=== ACTIVITY ===
No line of the records may be dropped; print them all again exactly.

+--

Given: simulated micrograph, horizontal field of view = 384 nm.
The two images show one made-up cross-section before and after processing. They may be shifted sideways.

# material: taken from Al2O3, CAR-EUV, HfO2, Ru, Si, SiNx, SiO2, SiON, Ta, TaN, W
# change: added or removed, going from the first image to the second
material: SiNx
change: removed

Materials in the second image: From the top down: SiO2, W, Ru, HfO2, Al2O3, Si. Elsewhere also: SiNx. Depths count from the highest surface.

+--

=== WRITTEN REPLY ===
Given: simulated micrograph, horizontal field of view = 384 nm.
The two images show one made-up cross-section before and after processing. They may be shifted sideways.

# material: taken from Al2O3, CAR-EUV, HfO2, Ru, Si, SiNx, SiO2, SiON, Ta, TaN, W
# change: added or removed, going from the first image to the second
material: SiNx
change: removed

Materials in the second image: From the top down: SiO2, W, Ru, HfO2, Al2O3, Si. Elsewhere also: SiNx. Depths count from the highest surface.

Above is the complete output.